Work item – Repeat each entry in the listing word for word.

------ Dataset records ------
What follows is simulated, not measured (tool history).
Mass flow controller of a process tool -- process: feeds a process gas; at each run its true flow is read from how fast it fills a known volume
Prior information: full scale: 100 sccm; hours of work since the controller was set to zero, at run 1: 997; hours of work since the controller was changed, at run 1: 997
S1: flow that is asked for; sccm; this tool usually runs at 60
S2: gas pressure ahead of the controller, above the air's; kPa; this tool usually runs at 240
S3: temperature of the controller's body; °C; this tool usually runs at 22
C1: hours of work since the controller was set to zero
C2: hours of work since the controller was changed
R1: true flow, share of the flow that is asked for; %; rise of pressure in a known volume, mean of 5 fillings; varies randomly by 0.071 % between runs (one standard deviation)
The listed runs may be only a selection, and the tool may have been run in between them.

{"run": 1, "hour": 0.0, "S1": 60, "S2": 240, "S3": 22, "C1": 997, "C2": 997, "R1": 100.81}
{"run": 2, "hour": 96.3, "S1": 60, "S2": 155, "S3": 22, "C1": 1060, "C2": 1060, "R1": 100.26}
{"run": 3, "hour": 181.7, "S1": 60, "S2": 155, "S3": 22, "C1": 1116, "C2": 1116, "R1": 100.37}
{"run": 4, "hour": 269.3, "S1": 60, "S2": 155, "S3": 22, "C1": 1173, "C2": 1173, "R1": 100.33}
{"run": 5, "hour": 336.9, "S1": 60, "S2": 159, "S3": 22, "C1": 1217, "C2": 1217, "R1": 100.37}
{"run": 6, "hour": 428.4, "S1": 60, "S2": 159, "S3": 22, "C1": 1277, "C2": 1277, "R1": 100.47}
------

Task solution –
What follows is simulated, not measured (tool history).
Mass flow controller of a process tool -- process: feeds a process gas; at each run its true flow is read from how fast it fills a known volume
Prior information: full scale: 100 sccm; hours of work since the controller was set to zero, at run 1: 997; hours of work since the controller was changed, at run 1: 997
S1: flow that is asked for; sccm; this tool usually runs at 60
S2: gas pressure ahead of the controller, above the air's; kPa; this tool usually runs at 240
S3: temperature of the controller's body; °C; this tool usually runs at 22
C1: hours of work since the controller was set to zero
C2: hours of work since the controller was changed
R1: true flow, share of the flow that is asked for; %; rise of pressure in a known volume, mean of 5 fillings; varies randomly by 0.071 % between runs (one standard deviation)
The listed runs may be only a selection, and the tool may have been run in between them.

{"run": 1, "hour": 0.0, "S1": 60, "S2": 240, "S3": 22, "C1": 997, "C2": 997, "R1": 100.81}
{"run": 2, "hour": 96.3, "S1": 60, "S2": 155, "S3": 22, "C1": 1060, "C2": 1060, "R1": 100.26}
{"run": 3, "hour": 181.7, "S1": 60, "S2": 155, "S3": 22, "C1": 1116, "C2": 1116, "R1": 100.37}
{"run": 4, "hour": 269.3, "S1": 60, "S2": 155, "S3": 22, "C1": 1173, "C2": 1173, "R1": 100.33}
{"run": 5, "hour": 336.9, "S1": 60, "S2": 159, "S3": 22, "C1": 1217, "C2": 1217, "R1": 100.37}
{"run": 6, "hour": 428.4, "S1": 60, "S2": 159, "S3": 22, "C1": 1277, "C2": 1277, "R1": 100.47}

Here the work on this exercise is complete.